^^^^^^^^

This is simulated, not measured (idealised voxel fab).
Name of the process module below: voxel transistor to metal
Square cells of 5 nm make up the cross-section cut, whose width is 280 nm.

^^^^^^^^

▶ **Work task**: Copy out all of the lines above exactly.

▶ **Expected answer**:
This is simulated, not measured (idealised voxel fab).
Name of the process module below: voxel transistor to metal
Square cells of 5 nm make up the cross-section cut, whose width is 280 nm.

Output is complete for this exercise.